========

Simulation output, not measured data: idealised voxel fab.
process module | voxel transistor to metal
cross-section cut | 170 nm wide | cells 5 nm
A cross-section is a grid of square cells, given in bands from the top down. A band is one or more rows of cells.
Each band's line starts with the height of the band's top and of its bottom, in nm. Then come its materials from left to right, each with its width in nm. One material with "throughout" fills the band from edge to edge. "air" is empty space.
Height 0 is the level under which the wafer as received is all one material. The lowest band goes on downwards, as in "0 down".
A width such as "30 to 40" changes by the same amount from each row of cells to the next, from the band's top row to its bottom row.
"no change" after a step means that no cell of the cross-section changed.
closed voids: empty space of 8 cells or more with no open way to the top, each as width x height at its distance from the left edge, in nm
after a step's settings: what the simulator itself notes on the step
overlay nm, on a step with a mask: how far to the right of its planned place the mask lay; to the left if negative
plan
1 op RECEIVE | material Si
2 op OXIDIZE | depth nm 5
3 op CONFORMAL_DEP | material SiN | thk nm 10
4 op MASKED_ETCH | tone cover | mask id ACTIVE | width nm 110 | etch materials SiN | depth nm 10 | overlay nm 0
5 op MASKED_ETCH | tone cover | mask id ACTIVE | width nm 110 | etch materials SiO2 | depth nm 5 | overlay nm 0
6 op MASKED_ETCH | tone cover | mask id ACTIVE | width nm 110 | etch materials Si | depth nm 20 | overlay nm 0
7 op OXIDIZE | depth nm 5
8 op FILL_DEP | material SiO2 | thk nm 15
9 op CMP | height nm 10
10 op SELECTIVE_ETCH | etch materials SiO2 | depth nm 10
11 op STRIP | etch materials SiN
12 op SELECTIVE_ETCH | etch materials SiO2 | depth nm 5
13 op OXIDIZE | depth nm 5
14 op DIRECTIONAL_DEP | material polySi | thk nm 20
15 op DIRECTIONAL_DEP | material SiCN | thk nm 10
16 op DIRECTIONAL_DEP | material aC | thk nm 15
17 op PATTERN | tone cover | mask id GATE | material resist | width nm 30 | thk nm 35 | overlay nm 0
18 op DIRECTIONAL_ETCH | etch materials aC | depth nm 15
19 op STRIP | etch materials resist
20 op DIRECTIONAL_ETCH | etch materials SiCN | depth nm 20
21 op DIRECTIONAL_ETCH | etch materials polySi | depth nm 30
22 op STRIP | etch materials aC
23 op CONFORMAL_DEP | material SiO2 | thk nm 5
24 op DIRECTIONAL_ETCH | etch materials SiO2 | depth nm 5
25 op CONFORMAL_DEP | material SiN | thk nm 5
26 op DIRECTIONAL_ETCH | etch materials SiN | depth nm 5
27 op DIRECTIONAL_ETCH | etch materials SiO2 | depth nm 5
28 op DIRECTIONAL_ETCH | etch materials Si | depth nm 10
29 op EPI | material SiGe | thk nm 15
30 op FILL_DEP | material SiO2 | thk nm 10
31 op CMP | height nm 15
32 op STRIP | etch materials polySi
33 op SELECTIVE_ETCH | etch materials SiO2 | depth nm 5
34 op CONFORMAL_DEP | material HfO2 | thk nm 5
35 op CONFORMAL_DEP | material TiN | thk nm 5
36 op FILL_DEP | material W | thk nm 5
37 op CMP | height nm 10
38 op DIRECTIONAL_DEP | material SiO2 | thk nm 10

========

BRIEF = Restate word for word the entries above from the line with "11 op STRIP | etch materials SiN" through the line with "17 op PATTERN", inclusive, leaving out everything else.

PROBLEM SOLUTION =
11 op STRIP | etch materials SiN
12 op SELECTIVE_ETCH | etch materials SiO2 | depth nm 5
13 op OXIDIZE | depth nm 5
14 op DIRECTIONAL_DEP | material polySi | thk nm 20
15 op DIRECTIONAL_DEP | material SiCN | thk nm 10
16 op DIRECTIONAL_DEP | material aC | thk nm 15
17 op PATTERN | tone cover | mask id GATE | material resist | width nm 30 | thk nm 35 | overlay nm 0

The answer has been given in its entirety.